> [Work request]:
Would you please transcribe, exactly as written, the lines of the entries below starting at the one that holds "mean film thickness on the monitor wafer (Å): X-ray" and ending at the one that holds "2.198 | 19.27 |", both included?

::::::

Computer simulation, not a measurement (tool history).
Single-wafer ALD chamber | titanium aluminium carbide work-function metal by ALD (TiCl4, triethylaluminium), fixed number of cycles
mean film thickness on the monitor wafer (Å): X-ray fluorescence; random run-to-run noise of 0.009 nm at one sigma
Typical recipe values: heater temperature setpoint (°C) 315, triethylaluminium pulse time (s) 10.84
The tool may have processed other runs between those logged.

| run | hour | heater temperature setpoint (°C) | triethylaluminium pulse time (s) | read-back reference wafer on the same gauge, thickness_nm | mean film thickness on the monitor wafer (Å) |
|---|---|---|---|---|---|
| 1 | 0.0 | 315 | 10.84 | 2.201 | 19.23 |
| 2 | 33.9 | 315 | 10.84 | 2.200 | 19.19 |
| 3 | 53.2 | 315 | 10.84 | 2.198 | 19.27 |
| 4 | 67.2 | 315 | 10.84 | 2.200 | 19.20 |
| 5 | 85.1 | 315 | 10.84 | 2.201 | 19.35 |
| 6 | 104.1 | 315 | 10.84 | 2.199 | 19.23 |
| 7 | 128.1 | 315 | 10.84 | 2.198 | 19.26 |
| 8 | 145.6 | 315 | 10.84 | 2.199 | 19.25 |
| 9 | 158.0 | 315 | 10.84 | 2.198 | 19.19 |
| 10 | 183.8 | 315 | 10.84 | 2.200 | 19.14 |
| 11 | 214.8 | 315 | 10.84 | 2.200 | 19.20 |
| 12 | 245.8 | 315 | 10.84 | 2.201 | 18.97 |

::::::

> [Written response]:
mean film thickness on the monitor wafer (Å): X-ray fluorescence; random run-to-run noise of 0.009 nm at one sigma
Typical recipe values: heater temperature setpoint (°C) 315, triethylaluminium pulse time (s) 10.84
The tool may have processed other runs between those logged.

| run | hour | heater temperature setpoint (°C) | triethylaluminium pulse time (s) | read-back reference wafer on the same gauge, thickness_nm | mean film thickness on the monitor wafer (Å) |
|---|---|---|---|---|---|
| 1 | 0.0 | 315 | 10.84 | 2.201 | 19.23 |
| 2 | 33.9 | 315 | 10.84 | 2.200 | 19.19 |
| 3 | 53.2 | 315 | 10.84 | 2.198 | 19.27 |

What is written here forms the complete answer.